[Start of section]
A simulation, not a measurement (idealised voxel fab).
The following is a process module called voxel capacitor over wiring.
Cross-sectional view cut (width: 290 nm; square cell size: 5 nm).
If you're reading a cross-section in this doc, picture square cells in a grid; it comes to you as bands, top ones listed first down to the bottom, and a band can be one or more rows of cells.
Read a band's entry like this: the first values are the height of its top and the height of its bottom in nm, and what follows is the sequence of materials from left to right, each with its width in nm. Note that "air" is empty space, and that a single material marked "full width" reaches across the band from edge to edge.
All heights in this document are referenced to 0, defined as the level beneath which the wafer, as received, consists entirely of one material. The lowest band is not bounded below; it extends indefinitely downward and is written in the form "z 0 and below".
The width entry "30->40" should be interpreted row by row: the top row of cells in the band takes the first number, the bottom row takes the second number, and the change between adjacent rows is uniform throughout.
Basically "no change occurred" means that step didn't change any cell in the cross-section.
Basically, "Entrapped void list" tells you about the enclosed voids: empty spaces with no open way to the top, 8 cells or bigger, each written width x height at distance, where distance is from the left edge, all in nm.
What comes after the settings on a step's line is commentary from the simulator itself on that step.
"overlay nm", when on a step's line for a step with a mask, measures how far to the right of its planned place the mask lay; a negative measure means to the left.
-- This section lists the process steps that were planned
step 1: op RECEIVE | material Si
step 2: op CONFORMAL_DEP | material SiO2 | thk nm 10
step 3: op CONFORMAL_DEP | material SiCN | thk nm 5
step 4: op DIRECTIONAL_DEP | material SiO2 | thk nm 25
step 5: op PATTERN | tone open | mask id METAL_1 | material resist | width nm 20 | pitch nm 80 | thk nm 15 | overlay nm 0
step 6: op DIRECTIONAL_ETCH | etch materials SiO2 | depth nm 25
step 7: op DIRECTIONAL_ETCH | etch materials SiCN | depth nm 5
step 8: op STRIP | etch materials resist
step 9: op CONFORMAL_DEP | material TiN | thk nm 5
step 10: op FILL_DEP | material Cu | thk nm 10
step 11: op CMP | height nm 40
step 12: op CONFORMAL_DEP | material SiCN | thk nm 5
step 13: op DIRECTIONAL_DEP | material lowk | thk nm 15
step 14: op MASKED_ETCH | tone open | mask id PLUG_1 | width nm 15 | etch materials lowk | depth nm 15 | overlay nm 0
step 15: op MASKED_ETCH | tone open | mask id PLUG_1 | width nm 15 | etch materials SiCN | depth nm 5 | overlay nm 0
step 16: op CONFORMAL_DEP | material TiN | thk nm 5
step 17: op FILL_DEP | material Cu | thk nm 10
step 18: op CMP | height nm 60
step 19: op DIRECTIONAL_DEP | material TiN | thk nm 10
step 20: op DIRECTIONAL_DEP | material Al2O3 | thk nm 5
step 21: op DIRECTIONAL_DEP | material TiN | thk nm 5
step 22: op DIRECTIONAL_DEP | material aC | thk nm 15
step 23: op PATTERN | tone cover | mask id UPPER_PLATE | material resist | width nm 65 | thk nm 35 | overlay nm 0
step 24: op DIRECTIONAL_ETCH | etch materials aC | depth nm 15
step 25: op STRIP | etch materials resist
[End of section]

### Work instruction
The response must consist solely of the lines from the top of the records through the line holding "If you're reading", copied word for word.

### Written solution
A simulation, not a measurement (idealised voxel fab).
The following is a process module called voxel capacitor over wiring.
Cross-sectional view cut (width: 290 nm; square cell size: 5 nm).
If you're reading a cross-section in this doc, picture square cells in a grid; it comes to you as bands, top ones listed first down to the bottom, and a band can be one or more rows of cells.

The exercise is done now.